RAW DATA:
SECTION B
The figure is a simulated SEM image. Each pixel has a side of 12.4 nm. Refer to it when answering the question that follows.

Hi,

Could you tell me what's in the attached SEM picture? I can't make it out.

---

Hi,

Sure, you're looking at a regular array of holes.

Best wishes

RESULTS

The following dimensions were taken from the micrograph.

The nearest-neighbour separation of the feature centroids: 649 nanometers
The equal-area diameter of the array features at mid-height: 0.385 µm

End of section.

ACTIVITY: Using the records above, write out exactly the lines between the one holding "Could you tell" and the one holding "The equal-area diameter", inclusive; leave everything else out.

WRITTEN RESPONSE:
Could you tell me what's in the attached SEM picture? I can't make it out.

---

Hi,

Sure, you're looking at a regular array of holes.

Best wishes

RESULTS

The following dimensions were taken from the micrograph.

The nearest-neighbour separation of the feature centroids: 649 nanometers
The equal-area diameter of the array features at mid-height: 0.385 µm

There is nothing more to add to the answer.